Required action: Please reproduce each line of the data below as it stands.

Entries supplied:
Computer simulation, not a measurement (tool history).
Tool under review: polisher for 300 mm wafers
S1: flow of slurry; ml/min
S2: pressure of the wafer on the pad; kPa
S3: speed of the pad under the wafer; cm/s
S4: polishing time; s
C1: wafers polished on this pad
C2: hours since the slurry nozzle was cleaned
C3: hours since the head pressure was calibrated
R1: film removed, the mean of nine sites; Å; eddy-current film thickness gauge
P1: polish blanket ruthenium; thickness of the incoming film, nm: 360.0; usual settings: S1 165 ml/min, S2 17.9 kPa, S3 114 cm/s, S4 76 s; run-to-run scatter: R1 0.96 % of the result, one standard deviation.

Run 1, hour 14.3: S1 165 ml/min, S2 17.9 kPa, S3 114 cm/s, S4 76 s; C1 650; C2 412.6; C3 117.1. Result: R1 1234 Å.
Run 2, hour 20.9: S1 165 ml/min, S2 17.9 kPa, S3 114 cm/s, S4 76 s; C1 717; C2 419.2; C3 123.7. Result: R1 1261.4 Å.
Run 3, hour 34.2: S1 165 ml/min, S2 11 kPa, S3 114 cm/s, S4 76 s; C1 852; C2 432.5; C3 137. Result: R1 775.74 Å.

Exercise answer:
Computer simulation, not a measurement (tool history).
Tool under review: polisher for 300 mm wafers
S1: flow of slurry; ml/min
S2: pressure of the wafer on the pad; kPa
S3: speed of the pad under the wafer; cm/s
S4: polishing time; s
C1: wafers polished on this pad
C2: hours since the slurry nozzle was cleaned
C3: hours since the head pressure was calibrated
R1: film removed, the mean of nine sites; Å; eddy-current film thickness gauge
P1: polish blanket ruthenium; thickness of the incoming film, nm: 360.0; usual settings: S1 165 ml/min, S2 17.9 kPa, S3 114 cm/s, S4 76 s; run-to-run scatter: R1 0.96 % of the result, one standard deviation.

Run 1, hour 14.3: S1 165 ml/min, S2 17.9 kPa, S3 114 cm/s, S4 76 s; C1 650; C2 412.6; C3 117.1. Result: R1 1234 Å.
Run 2, hour 20.9: S1 165 ml/min, S2 17.9 kPa, S3 114 cm/s, S4 76 s; C1 717; C2 419.2; C3 123.7. Result: R1 1261.4 Å.
Run 3, hour 34.2: S1 165 ml/min, S2 11 kPa, S3 114 cm/s, S4 76 s; C1 852; C2 432.5; C3 137. Result: R1 775.74 Å.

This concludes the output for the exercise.